ASSIGNMENT —
Two lines in the listing below mark the span: one contains "If an empty" and one contains "to the left.". Reproduce both of them and everything between, exactly.

***
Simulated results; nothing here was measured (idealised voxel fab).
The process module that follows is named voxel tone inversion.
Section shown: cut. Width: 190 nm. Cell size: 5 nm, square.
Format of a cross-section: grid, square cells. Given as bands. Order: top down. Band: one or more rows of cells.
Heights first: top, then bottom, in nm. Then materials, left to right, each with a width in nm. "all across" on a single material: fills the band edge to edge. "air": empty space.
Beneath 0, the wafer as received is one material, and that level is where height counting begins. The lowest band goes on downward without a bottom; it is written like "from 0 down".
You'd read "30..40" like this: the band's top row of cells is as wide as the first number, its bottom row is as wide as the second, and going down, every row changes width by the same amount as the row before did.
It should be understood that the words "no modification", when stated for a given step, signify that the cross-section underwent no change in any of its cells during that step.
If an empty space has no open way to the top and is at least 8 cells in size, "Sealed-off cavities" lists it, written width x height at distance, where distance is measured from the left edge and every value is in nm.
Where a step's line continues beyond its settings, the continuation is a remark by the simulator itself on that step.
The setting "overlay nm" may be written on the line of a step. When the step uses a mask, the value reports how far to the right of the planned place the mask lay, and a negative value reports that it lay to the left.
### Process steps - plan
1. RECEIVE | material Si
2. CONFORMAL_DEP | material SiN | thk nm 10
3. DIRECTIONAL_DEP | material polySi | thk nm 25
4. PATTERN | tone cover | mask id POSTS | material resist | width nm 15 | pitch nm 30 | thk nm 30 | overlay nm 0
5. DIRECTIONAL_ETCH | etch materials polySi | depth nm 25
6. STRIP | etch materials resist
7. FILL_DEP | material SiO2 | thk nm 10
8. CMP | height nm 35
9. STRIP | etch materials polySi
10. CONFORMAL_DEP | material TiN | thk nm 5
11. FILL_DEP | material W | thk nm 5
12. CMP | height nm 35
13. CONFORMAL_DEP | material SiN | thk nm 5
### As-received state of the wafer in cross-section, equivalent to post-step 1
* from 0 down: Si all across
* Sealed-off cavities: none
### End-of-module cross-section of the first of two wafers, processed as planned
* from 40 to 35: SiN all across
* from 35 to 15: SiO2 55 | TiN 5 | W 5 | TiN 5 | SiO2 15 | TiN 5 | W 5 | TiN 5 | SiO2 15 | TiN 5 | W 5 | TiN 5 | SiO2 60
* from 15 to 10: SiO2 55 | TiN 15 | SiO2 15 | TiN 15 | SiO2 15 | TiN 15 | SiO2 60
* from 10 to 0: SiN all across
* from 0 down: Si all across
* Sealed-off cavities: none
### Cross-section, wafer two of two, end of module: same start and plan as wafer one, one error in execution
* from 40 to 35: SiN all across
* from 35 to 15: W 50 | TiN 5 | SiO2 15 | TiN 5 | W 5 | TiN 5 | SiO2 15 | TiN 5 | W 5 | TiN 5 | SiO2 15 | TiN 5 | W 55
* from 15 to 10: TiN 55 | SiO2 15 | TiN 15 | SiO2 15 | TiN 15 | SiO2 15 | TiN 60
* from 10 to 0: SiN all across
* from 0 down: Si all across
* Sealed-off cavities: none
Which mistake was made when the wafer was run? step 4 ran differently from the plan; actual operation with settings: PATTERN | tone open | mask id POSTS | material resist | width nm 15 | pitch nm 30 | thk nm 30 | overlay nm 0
***

RESPONSE AREA —
If an empty space has no open way to the top and is at least 8 cells in size, "Sealed-off cavities" lists it, written width x height at distance, where distance is measured from the left edge and every value is in nm.
Where a step's line continues beyond its settings, the continuation is a remark by the simulator itself on that step.
The setting "overlay nm" may be written on the line of a step. When the step uses a mask, the value reports how far to the right of the planned place the mask lay, and a negative value reports that it lay to the left.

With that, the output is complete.